■ TASK ITEM: Return the entries below exactly as written.

■ GIVEN INFORMATION:
=== Section Start ===
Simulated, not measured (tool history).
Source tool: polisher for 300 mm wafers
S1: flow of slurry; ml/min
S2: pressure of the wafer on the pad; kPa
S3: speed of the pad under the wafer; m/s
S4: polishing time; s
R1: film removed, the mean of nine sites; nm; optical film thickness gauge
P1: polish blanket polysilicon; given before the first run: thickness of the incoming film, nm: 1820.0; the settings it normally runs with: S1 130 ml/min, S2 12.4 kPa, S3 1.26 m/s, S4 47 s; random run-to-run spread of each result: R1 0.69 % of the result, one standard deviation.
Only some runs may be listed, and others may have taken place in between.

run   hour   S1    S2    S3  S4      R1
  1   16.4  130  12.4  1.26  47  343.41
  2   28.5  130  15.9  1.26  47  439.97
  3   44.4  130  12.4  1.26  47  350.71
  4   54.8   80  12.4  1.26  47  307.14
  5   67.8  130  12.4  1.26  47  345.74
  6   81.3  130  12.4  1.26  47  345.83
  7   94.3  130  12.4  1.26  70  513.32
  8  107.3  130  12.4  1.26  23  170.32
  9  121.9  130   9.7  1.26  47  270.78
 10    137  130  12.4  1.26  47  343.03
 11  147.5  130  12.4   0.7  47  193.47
=== Section End ===

■ WORKED SOLUTION:
Simulated, not measured (tool history).
Source tool: polisher for 300 mm wafers
S1: flow of slurry; ml/min
S2: pressure of the wafer on the pad; kPa
S3: speed of the pad under the wafer; m/s
S4: polishing time; s
R1: film removed, the mean of nine sites; nm; optical film thickness gauge
P1: polish blanket polysilicon; given before the first run: thickness of the incoming film, nm: 1820.0; the settings it normally runs with: S1 130 ml/min, S2 12.4 kPa, S3 1.26 m/s, S4 47 s; random run-to-run spread of each result: R1 0.69 % of the result, one standard deviation.
Only some runs may be listed, and others may have taken place in between.

run   hour   S1    S2    S3  S4      R1
  1   16.4  130  12.4  1.26  47  343.41
  2   28.5  130  15.9  1.26  47  439.97
  3   44.4  130  12.4  1.26  47  350.71
  4   54.8   80  12.4  1.26  47  307.14
  5   67.8  130  12.4  1.26  47  345.74
  6   81.3  130  12.4  1.26  47  345.83
  7   94.3  130  12.4  1.26  70  513.32
  8  107.3  130  12.4  1.26  23  170.32
  9  121.9  130   9.7  1.26  47  270.78
 10    137  130  12.4  1.26  47  343.03
 11  147.5  130  12.4   0.7  47  193.47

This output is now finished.